◆ AVAILABLE DATA:
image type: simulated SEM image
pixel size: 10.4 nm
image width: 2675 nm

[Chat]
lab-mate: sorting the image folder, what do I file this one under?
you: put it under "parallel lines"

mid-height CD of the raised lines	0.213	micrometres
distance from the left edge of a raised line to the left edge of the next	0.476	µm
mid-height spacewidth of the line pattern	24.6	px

◆ ASSIGNMENT: Exactly the lines above from the one with "image width: 2675 nm" to the one with "distance from the", both included, are to be quoted; leave the rest out.

◆ PROBLEM SOLUTION:
image width: 2675 nm

[Chat]
lab-mate: sorting the image folder, what do I file this one under?
you: put it under "parallel lines"

mid-height CD of the raised lines	0.213	micrometres
distance from the left edge of a raised line to the left edge of the next	0.476	µm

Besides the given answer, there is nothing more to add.